- ACTIVITY:
Write out the entries below exactly. End with the line that contains "27.0 | 20 | 95 | ? |".

AVAILABLE DATA below:

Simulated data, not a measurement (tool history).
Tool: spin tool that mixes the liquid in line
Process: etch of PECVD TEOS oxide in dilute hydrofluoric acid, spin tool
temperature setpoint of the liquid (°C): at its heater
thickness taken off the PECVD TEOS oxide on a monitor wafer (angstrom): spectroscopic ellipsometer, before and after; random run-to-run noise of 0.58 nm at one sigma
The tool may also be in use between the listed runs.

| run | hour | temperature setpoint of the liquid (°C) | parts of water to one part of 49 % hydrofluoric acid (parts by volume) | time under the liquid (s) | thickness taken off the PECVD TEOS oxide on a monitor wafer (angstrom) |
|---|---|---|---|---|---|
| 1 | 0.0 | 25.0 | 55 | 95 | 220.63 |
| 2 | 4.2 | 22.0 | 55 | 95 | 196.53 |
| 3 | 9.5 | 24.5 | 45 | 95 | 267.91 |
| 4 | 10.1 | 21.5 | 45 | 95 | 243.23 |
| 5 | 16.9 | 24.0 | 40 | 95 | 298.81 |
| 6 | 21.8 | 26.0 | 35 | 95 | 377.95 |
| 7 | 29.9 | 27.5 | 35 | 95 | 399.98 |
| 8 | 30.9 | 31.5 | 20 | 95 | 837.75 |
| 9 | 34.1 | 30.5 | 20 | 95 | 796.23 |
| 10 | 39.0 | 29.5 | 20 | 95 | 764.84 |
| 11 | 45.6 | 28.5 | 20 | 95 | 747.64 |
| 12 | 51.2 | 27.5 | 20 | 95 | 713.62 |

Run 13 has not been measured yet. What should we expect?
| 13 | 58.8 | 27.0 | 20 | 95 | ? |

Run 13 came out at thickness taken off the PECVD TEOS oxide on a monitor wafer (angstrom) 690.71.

End of AVAILABLE DATA.

- WORKED SOLUTION:
Simulated data, not a measurement (tool history).
Tool: spin tool that mixes the liquid in line
Process: etch of PECVD TEOS oxide in dilute hydrofluoric acid, spin tool
temperature setpoint of the liquid (°C): at its heater
thickness taken off the PECVD TEOS oxide on a monitor wafer (angstrom): spectroscopic ellipsometer, before and after; random run-to-run noise of 0.58 nm at one sigma
The tool may also be in use between the listed runs.

| run | hour | temperature setpoint of the liquid (°C) | parts of water to one part of 49 % hydrofluoric acid (parts by volume) | time under the liquid (s) | thickness taken off the PECVD TEOS oxide on a monitor wafer (angstrom) |
|---|---|---|---|---|---|
| 1 | 0.0 | 25.0 | 55 | 95 | 220.63 |
| 2 | 4.2 | 22.0 | 55 | 95 | 196.53 |
| 3 | 9.5 | 24.5 | 45 | 95 | 267.91 |
| 4 | 10.1 | 21.5 | 45 | 95 | 243.23 |
| 5 | 16.9 | 24.0 | 40 | 95 | 298.81 |
| 6 | 21.8 | 26.0 | 35 | 95 | 377.95 |
| 7 | 29.9 | 27.5 | 35 | 95 | 399.98 |
| 8 | 30.9 | 31.5 | 20 | 95 | 837.75 |
| 9 | 34.1 | 30.5 | 20 | 95 | 796.23 |
| 10 | 39.0 | 29.5 | 20 | 95 | 764.84 |
| 11 | 45.6 | 28.5 | 20 | 95 | 747.64 |
| 12 | 51.2 | 27.5 | 20 | 95 | 713.62 |

Run 13 has not been measured yet. What should we expect?
| 13 | 58.8 | 27.0 | 20 | 95 | ? |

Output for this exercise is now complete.